◆ **RECORDED DATA**
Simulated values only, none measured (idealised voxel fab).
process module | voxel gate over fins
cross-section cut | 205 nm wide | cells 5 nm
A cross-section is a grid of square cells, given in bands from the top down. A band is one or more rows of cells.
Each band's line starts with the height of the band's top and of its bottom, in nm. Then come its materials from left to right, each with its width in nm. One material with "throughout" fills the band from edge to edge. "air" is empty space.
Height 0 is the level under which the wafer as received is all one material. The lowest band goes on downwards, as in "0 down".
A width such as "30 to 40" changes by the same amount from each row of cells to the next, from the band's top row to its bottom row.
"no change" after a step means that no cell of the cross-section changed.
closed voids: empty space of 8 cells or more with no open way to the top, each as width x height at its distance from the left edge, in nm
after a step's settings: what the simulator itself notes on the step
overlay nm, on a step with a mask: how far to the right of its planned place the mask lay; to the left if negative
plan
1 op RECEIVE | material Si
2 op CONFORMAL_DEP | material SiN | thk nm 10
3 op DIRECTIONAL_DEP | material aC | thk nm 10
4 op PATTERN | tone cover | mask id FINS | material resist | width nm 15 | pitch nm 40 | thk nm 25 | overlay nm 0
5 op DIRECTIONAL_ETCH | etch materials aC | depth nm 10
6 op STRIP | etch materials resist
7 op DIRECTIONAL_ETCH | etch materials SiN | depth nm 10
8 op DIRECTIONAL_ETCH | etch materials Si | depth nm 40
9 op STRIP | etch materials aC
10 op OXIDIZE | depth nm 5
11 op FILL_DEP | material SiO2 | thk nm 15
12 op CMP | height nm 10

◆ **REQUIRED ACTION**
All lines from the opening of the listing above through the line that contains "Height 0 is" should be given again exactly, and nothing more.

◆ **TASK RESPONSE**
Simulated values only, none measured (idealised voxel fab).
process module | voxel gate over fins
cross-section cut | 205 nm wide | cells 5 nm
A cross-section is a grid of square cells, given in bands from the top down. A band is one or more rows of cells.
Each band's line starts with the height of the band's top and of its bottom, in nm. Then come its materials from left to right, each with its width in nm. One material with "throughout" fills the band from edge to edge. "air" is empty space.
Height 0 is the level under which the wafer as received is all one material. The lowest band goes on downwards, as in "0 down".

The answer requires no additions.